WORK TASK: Reproduce the data in its entirety, exactly as written.

»»

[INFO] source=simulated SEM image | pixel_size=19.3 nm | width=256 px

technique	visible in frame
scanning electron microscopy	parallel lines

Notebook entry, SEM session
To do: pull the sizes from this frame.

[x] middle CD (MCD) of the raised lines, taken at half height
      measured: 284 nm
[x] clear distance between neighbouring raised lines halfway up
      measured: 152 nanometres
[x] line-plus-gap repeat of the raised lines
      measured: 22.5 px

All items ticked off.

««

ANSWER BOX:
[INFO] source=simulated SEM image | pixel_size=19.3 nm | width=256 px

technique	visible in frame
scanning electron microscopy	parallel lines

Notebook entry, SEM session
To do: pull the sizes from this frame.

[x] middle CD (MCD) of the raised lines, taken at half height
      measured: 284 nm
[x] clear distance between neighbouring raised lines halfway up
      measured: 152 nanometres
[x] line-plus-gap repeat of the raised lines
      measured: 22.5 px

All items ticked off.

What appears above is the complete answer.